Record extracts START

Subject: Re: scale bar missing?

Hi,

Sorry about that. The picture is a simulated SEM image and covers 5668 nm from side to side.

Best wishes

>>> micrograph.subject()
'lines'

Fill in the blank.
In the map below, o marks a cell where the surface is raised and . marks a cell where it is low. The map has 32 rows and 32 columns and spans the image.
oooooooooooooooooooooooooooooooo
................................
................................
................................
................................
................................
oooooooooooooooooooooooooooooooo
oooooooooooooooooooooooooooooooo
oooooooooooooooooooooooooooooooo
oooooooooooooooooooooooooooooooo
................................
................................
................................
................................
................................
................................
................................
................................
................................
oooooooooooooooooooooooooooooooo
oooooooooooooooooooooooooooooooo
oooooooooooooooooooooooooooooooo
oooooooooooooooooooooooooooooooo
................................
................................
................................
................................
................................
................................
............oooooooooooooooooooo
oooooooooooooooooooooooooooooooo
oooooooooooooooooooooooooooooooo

Record extracts END

Begin with the top line of the material and go as far as the line with "In the map below, o". Set down those lines exactly, both ends included, and nothing more.

Subject: Re: scale bar missing?

Hi,

Sorry about that. The picture is a simulated SEM image and covers 5668 nm from side to side.

Best wishes

>>> micrograph.subject()
'lines'

Fill in the blank.
In the map below, o marks a cell where the surface is raised and . marks a cell where it is low. The map has 32 rows and 32 columns and spans the image.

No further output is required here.